In full and without deviation, write out the entries that follow.

RECORD EXCERPTS:
-- Opening Marker --
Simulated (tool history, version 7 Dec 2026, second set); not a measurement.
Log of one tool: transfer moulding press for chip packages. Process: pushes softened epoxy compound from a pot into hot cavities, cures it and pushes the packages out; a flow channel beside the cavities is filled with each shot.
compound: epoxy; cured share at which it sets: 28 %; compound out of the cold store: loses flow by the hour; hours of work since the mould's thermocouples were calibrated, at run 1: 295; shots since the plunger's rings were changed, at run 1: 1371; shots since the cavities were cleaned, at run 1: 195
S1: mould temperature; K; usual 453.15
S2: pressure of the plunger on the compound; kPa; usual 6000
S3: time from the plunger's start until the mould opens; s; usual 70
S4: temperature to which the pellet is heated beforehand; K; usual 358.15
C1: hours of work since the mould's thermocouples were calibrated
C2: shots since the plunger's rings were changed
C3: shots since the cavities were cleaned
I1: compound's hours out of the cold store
-- Closing Marker --

EXERCISE ANSWER:
Simulated (tool history, version 7 Dec 2026, second set); not a measurement.
Log of one tool: transfer moulding press for chip packages. Process: pushes softened epoxy compound from a pot into hot cavities, cures it and pushes the packages out; a flow channel beside the cavities is filled with each shot.
compound: epoxy; cured share at which it sets: 28 %; compound out of the cold store: loses flow by the hour; hours of work since the mould's thermocouples were calibrated, at run 1: 295; shots since the plunger's rings were changed, at run 1: 1371; shots since the cavities were cleaned, at run 1: 195
S1: mould temperature; K; usual 453.15
S2: pressure of the plunger on the compound; kPa; usual 6000
S3: time from the plunger's start until the mould opens; s; usual 70
S4: temperature to which the pellet is heated beforehand; K; usual 358.15
C1: hours of work since the mould's thermocouples were calibrated
C2: shots since the plunger's rings were changed
C3: shots since the cavities were cleaned
I1: compound's hours out of the cold store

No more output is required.